-- Requirement --
What follows is a listing to be repeated in full and without alteration.

START Record set
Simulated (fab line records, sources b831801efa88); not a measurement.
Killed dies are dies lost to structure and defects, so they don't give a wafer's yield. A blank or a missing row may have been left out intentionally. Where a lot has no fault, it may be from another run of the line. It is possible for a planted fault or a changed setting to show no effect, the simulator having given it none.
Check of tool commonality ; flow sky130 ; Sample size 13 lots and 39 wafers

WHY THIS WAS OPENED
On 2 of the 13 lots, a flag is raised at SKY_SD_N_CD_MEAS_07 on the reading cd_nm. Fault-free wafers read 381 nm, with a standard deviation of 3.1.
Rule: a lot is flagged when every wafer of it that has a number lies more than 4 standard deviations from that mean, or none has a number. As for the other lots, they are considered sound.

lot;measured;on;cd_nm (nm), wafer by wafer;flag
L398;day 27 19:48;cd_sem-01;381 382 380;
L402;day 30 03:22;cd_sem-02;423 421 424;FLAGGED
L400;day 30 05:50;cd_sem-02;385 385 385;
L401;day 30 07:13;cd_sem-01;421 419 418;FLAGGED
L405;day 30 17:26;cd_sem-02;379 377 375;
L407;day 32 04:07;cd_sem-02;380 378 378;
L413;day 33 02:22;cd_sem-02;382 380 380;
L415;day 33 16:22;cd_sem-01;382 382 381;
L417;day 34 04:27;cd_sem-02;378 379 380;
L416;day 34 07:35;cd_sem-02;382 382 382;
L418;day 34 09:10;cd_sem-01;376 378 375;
END Record set

-- Worked solution --
Simulated (fab line records, sources b831801efa88); not a measurement.
Killed dies are dies lost to structure and defects, so they don't give a wafer's yield. A blank or a missing row may have been left out intentionally. Where a lot has no fault, it may be from another run of the line. It is possible for a planted fault or a changed setting to show no effect, the simulator having given it none.
Check of tool commonality ; flow sky130 ; Sample size 13 lots and 39 wafers

WHY THIS WAS OPENED
On 2 of the 13 lots, a flag is raised at SKY_SD_N_CD_MEAS_07 on the reading cd_nm. Fault-free wafers read 381 nm, with a standard deviation of 3.1.
Rule: a lot is flagged when every wafer of it that has a number lies more than 4 standard deviations from that mean, or none has a number. As for the other lots, they are considered sound.

lot;measured;on;cd_nm (nm), wafer by wafer;flag
L398;day 27 19:48;cd_sem-01;381 382 380;
L402;day 30 03:22;cd_sem-02;423 421 424;FLAGGED
L400;day 30 05:50;cd_sem-02;385 385 385;
L401;day 30 07:13;cd_sem-01;421 419 418;FLAGGED
L405;day 30 17:26;cd_sem-02;379 377 375;
L407;day 32 04:07;cd_sem-02;380 378 378;
L413;day 33 02:22;cd_sem-02;382 380 380;
L415;day 33 16:22;cd_sem-01;382 382 381;
L417;day 34 04:27;cd_sem-02;378 379 380;
L416;day 34 07:35;cd_sem-02;382 382 382;
L418;day 34 09:10;cd_sem-01;376 378 375;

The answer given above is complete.